» **Brief**
From the listing below, copy only the lines running from the line that contains "Title: Process Module" to the line that contains "Section shown: cut.", both included.

» **Stored data**
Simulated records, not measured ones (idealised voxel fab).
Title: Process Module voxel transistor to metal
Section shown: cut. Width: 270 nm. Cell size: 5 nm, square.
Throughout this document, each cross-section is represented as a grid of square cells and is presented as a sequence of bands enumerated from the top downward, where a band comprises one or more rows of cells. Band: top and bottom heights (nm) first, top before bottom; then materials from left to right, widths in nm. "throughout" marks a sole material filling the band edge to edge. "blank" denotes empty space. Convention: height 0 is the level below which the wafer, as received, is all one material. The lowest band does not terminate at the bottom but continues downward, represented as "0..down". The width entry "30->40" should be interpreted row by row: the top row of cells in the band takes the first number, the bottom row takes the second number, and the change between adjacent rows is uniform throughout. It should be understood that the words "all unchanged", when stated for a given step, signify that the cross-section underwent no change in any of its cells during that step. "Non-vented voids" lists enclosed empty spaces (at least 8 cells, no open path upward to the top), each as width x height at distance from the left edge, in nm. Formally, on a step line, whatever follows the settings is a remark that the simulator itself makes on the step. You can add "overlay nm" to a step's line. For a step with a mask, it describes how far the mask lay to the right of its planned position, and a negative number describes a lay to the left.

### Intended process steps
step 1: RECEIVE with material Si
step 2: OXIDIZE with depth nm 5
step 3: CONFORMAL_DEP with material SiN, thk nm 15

» **Task result**
Title: Process Module voxel transistor to metal
Section shown: cut. Width: 270 nm. Cell size: 5 nm, square.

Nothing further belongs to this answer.